• **Information shown**
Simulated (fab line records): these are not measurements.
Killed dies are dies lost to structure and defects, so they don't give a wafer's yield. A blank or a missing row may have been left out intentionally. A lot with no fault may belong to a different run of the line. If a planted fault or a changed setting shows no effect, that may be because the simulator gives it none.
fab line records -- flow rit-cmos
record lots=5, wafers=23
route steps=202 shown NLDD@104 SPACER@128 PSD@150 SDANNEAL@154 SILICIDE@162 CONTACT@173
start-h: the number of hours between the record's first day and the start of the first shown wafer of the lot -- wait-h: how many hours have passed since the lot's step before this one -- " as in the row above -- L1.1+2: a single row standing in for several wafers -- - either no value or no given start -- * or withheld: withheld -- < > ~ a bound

• **Work request**
Each line of the records above, from the first through the one containing "route steps=202 shown", is to be retyped exactly; no other line belongs.

• **Task solution**
Simulated (fab line records): these are not measurements.
Killed dies are dies lost to structure and defects, so they don't give a wafer's yield. A blank or a missing row may have been left out intentionally. A lot with no fault may belong to a different run of the line. If a planted fault or a changed setting shows no effect, that may be because the simulator gives it none.
fab line records -- flow rit-cmos
record lots=5, wafers=23
route steps=202 shown NLDD@104 SPACER@128 PSD@150 SDANNEAL@154 SILICIDE@162 CONTACT@173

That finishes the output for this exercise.